= Extracted material =

[Start of Attachment]

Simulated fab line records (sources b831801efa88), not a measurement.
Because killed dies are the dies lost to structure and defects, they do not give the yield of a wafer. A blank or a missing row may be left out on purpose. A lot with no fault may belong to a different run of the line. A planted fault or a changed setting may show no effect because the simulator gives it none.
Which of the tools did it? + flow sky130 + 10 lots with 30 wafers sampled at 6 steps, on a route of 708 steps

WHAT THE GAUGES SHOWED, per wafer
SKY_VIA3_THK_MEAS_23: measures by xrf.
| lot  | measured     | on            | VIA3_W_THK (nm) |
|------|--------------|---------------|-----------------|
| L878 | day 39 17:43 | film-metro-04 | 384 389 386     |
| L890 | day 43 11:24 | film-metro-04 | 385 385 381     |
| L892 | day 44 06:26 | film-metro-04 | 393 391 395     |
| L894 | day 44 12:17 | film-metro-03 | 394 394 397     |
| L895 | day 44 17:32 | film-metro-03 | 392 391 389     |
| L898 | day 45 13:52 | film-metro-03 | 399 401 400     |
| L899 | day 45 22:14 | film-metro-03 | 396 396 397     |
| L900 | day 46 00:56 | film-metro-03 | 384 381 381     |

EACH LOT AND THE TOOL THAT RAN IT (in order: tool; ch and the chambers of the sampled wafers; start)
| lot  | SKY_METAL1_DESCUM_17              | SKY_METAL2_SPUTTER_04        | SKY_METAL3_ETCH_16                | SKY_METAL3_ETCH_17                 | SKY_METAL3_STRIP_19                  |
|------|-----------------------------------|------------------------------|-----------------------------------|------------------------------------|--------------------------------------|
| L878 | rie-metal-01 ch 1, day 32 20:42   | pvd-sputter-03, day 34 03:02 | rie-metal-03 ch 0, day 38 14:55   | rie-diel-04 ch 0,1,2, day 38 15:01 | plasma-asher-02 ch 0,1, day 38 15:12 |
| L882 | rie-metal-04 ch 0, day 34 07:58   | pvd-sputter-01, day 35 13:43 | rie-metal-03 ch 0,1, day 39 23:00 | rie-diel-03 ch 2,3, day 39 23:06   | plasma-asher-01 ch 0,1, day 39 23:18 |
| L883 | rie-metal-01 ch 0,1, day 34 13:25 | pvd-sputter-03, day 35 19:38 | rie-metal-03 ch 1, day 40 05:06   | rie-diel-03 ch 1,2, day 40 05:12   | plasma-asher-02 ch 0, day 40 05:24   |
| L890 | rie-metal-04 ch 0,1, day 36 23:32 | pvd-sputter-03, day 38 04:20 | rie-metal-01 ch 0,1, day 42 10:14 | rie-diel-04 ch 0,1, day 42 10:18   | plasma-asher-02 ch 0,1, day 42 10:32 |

[End of Attachment]

= Work task =
Repeat the material word for word from its opening line up to and including the line containing "day 39 23:18 |".

= Task output =
Simulated fab line records (sources b831801efa88), not a measurement.
Because killed dies are the dies lost to structure and defects, they do not give the yield of a wafer. A blank or a missing row may be left out on purpose. A lot with no fault may belong to a different run of the line. A planted fault or a changed setting may show no effect because the simulator gives it none.
Which of the tools did it? + flow sky130 + 10 lots with 30 wafers sampled at 6 steps, on a route of 708 steps

WHAT THE GAUGES SHOWED, per wafer
SKY_VIA3_THK_MEAS_23: measures by xrf.
| lot  | measured     | on            | VIA3_W_THK (nm) |
|------|--------------|---------------|-----------------|
| L878 | day 39 17:43 | film-metro-04 | 384 389 386     |
| L890 | day 43 11:24 | film-metro-04 | 385 385 381     |
| L892 | day 44 06:26 | film-metro-04 | 393 391 395     |
| L894 | day 44 12:17 | film-metro-03 | 394 394 397     |
| L895 | day 44 17:32 | film-metro-03 | 392 391 389     |
| L898 | day 45 13:52 | film-metro-03 | 399 401 400     |
| L899 | day 45 22:14 | film-metro-03 | 396 396 397     |
| L900 | day 46 00:56 | film-metro-03 | 384 381 381     |

EACH LOT AND THE TOOL THAT RAN IT (in order: tool; ch and the chambers of the sampled wafers; start)
| lot  | SKY_METAL1_DESCUM_17              | SKY_METAL2_SPUTTER_04        | SKY_METAL3_ETCH_16                | SKY_METAL3_ETCH_17                 | SKY_METAL3_STRIP_19                  |
|------|-----------------------------------|------------------------------|-----------------------------------|------------------------------------|--------------------------------------|
| L878 | rie-metal-01 ch 1, day 32 20:42   | pvd-sputter-03, day 34 03:02 | rie-metal-03 ch 0, day 38 14:55   | rie-diel-04 ch 0,1,2, day 38 15:01 | plasma-asher-02 ch 0,1, day 38 15:12 |
| L882 | rie-metal-04 ch 0, day 34 07:58   | pvd-sputter-01, day 35 13:43 | rie-metal-03 ch 0,1, day 39 23:00 | rie-diel-03 ch 2,3, day 39 23:06   | plasma-asher-01 ch 0,1, day 39 23:18 |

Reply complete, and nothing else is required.